####

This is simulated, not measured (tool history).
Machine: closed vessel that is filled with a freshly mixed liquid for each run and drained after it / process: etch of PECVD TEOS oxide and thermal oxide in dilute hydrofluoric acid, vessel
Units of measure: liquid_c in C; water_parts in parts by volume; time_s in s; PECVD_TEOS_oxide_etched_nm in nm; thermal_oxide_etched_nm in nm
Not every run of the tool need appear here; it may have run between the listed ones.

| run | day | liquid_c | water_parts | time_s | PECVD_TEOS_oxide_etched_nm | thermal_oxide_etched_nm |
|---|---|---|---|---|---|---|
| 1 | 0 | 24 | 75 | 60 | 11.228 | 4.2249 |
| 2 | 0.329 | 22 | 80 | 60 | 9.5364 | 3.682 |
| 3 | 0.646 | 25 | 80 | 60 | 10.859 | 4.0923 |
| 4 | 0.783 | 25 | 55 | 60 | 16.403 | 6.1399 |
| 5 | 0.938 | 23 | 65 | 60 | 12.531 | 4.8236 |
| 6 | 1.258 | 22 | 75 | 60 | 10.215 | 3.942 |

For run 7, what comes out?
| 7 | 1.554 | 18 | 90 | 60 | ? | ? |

####

Work task: Restate every line of the data word for word.

Expected answer:
This is simulated, not measured (tool history).
Machine: closed vessel that is filled with a freshly mixed liquid for each run and drained after it / process: etch of PECVD TEOS oxide and thermal oxide in dilute hydrofluoric acid, vessel
Units of measure: liquid_c in C; water_parts in parts by volume; time_s in s; PECVD_TEOS_oxide_etched_nm in nm; thermal_oxide_etched_nm in nm
Not every run of the tool need appear here; it may have run between the listed ones.

| run | day | liquid_c | water_parts | time_s | PECVD_TEOS_oxide_etched_nm | thermal_oxide_etched_nm |
|---|---|---|---|---|---|---|
| 1 | 0 | 24 | 75 | 60 | 11.228 | 4.2249 |
| 2 | 0.329 | 22 | 80 | 60 | 9.5364 | 3.682 |
| 3 | 0.646 | 25 | 80 | 60 | 10.859 | 4.0923 |
| 4 | 0.783 | 25 | 55 | 60 | 16.403 | 6.1399 |
| 5 | 0.938 | 23 | 65 | 60 | 12.531 | 4.8236 |
| 6 | 1.258 | 22 | 75 | 60 | 10.215 | 3.942 |

For run 7, what comes out?
| 7 | 1.554 | 18 | 90 | 60 | ? | ? |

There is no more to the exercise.